> **PROVIDED RECORDS**:
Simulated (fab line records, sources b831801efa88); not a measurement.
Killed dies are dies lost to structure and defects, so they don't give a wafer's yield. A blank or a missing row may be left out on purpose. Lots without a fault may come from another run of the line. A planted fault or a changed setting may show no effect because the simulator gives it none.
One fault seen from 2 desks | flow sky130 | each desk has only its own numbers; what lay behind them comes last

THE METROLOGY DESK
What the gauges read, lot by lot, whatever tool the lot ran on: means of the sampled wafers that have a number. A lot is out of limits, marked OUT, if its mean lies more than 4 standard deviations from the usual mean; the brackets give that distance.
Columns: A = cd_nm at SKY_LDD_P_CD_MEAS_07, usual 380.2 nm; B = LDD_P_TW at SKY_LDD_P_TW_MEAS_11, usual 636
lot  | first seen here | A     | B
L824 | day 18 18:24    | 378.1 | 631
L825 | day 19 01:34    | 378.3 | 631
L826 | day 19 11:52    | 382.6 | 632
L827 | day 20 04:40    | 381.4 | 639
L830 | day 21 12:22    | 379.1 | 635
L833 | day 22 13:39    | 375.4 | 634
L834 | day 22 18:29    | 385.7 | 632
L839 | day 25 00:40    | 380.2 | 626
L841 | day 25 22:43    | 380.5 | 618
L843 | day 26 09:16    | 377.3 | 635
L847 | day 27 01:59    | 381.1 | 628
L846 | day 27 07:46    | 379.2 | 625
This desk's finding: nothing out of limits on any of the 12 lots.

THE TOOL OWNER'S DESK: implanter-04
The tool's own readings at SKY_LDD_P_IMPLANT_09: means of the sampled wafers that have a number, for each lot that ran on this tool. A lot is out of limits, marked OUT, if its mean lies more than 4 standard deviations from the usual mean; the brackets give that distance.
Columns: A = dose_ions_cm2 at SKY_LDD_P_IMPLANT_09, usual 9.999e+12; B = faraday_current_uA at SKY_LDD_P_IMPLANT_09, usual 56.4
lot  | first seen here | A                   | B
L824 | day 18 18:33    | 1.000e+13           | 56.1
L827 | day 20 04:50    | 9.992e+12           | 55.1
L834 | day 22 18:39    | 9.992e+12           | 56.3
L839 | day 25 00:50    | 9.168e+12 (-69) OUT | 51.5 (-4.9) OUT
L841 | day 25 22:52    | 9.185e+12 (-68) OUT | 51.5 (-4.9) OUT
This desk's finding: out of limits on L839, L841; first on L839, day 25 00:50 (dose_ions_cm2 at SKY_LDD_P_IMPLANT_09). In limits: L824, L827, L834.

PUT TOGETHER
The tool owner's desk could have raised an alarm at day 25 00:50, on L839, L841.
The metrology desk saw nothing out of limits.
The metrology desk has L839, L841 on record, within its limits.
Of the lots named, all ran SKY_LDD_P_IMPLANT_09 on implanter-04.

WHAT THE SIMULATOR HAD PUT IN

> **WORK REQUEST**: Each line from the beginning of the entries to the line with "Killed dies are" must be repeated exactly, with both end lines kept and no other lines given.

> **EXERCISE RESPONSE**:
Simulated (fab line records, sources b831801efa88); not a measurement.
Killed dies are dies lost to structure and defects, so they don't give a wafer's yield. A blank or a missing row may be left out on purpose. Lots without a fault may come from another run of the line. A planted fault or a changed setting may show no effect because the simulator gives it none.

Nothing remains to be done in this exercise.